------ PROVIDED MATERIAL

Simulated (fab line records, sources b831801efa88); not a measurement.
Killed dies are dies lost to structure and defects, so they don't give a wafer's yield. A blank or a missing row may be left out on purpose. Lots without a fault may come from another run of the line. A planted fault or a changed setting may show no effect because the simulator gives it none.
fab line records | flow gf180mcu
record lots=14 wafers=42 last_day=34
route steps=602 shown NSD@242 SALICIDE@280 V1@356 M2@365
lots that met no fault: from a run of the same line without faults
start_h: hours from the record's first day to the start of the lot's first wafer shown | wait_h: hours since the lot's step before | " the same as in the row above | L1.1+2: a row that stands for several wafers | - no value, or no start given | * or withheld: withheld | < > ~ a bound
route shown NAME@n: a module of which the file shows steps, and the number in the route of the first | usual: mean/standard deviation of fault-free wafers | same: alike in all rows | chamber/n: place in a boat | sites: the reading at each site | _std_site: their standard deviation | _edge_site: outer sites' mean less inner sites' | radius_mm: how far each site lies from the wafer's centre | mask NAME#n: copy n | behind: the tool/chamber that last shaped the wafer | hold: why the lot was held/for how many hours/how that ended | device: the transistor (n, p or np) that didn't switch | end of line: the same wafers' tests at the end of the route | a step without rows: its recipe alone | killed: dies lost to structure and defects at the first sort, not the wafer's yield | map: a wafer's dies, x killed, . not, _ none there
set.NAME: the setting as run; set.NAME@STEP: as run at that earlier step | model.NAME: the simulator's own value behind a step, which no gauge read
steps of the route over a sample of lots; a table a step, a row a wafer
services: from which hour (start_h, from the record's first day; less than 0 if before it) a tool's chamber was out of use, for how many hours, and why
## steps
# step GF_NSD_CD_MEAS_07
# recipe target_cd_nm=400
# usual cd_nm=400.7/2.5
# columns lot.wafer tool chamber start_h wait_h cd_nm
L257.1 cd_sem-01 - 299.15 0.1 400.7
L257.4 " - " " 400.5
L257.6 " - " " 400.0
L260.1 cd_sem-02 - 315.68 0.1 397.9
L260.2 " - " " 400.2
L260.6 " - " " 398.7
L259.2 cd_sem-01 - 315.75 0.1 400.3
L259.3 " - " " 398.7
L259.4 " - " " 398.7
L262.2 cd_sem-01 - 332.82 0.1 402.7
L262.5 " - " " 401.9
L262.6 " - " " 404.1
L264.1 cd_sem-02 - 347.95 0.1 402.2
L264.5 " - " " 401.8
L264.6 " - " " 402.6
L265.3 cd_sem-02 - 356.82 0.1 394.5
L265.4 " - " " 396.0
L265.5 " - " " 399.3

------------

# [ACTIVITY]
Quote the records above from their first line through the line containing "L259.2 cd_sem-01 - 315.75 0.1 400.3", both ends included.

# [ANSWER AREA]
Simulated (fab line records, sources b831801efa88); not a measurement.
Killed dies are dies lost to structure and defects, so they don't give a wafer's yield. A blank or a missing row may be left out on purpose. Lots without a fault may come from another run of the line. A planted fault or a changed setting may show no effect because the simulator gives it none.
fab line records | flow gf180mcu
record lots=14 wafers=42 last_day=34
route steps=602 shown NSD@242 SALICIDE@280 V1@356 M2@365
lots that met no fault: from a run of the same line without faults
start_h: hours from the record's first day to the start of the lot's first wafer shown | wait_h: hours since the lot's step before | " the same as in the row above | L1.1+2: a row that stands for several wafers | - no value, or no start given | * or withheld: withheld | < > ~ a bound
route shown NAME@n: a module of which the file shows steps, and the number in the route of the first | usual: mean/standard deviation of fault-free wafers | same: alike in all rows | chamber/n: place in a boat | sites: the reading at each site | _std_site: their standard deviation | _edge_site: outer sites' mean less inner sites' | radius_mm: how far each site lies from the wafer's centre | mask NAME#n: copy n | behind: the tool/chamber that last shaped the wafer | hold: why the lot was held/for how many hours/how that ended | device: the transistor (n, p or np) that didn't switch | end of line: the same wafers' tests at the end of the route | a step without rows: its recipe alone | killed: dies lost to structure and defects at the first sort, not the wafer's yield | map: a wafer's dies, x killed, . not, _ none there
set.NAME: the setting as run; set.NAME@STEP: as run at that earlier step | model.NAME: the simulator's own value behind a step, which no gauge read
steps of the route over a sample of lots; a table a step, a row a wafer
services: from which hour (start_h, from the record's first day; less than 0 if before it) a tool's chamber was out of use, for how many hours, and why
## steps
# step GF_NSD_CD_MEAS_07
# recipe target_cd_nm=400
# usual cd_nm=400.7/2.5
# columns lot.wafer tool chamber start_h wait_h cd_nm
L257.1 cd_sem-01 - 299.15 0.1 400.7
L257.4 " - " " 400.5
L257.6 " - " " 400.0
L260.1 cd_sem-02 - 315.68 0.1 397.9
L260.2 " - " " 400.2
L260.6 " - " " 398.7
L259.2 cd_sem-01 - 315.75 0.1 400.3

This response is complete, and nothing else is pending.